[Records supplied]

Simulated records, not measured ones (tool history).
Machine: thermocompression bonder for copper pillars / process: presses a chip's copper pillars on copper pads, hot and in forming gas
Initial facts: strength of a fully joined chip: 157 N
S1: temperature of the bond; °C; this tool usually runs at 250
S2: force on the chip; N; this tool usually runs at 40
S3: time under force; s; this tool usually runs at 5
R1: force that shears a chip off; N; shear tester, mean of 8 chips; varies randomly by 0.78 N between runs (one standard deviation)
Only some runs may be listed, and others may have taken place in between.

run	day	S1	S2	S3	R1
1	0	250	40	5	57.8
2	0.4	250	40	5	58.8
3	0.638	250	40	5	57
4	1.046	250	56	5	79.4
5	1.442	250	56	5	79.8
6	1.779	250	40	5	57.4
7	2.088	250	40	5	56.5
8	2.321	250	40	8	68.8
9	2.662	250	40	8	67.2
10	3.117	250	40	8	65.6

[/Records supplied]

*Brief*
Could you retype the entire listing exactly?

*Exercise solution*
Simulated records, not measured ones (tool history).
Machine: thermocompression bonder for copper pillars / process: presses a chip's copper pillars on copper pads, hot and in forming gas
Initial facts: strength of a fully joined chip: 157 N
S1: temperature of the bond; °C; this tool usually runs at 250
S2: force on the chip; N; this tool usually runs at 40
S3: time under force; s; this tool usually runs at 5
R1: force that shears a chip off; N; shear tester, mean of 8 chips; varies randomly by 0.78 N between runs (one standard deviation)
Only some runs may be listed, and others may have taken place in between.

run	day	S1	S2	S3	R1
1	0	250	40	5	57.8
2	0.4	250	40	5	58.8
3	0.638	250	40	5	57
4	1.046	250	56	5	79.4
5	1.442	250	56	5	79.8
6	1.779	250	40	5	57.4
7	2.088	250	40	5	56.5
8	2.321	250	40	8	68.8
9	2.662	250	40	8	67.2
10	3.117	250	40	8	65.6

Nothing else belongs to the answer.